## ACTIVITY
Reproduce this listing from its first line through the line with "The process module", inclusive, leaving out all that follows.

## DATA TO EXAMINE
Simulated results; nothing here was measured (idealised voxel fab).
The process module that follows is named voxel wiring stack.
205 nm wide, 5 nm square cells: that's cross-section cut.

## RESPONSE
Simulated results; nothing here was measured (idealised voxel fab).
The process module that follows is named voxel wiring stack.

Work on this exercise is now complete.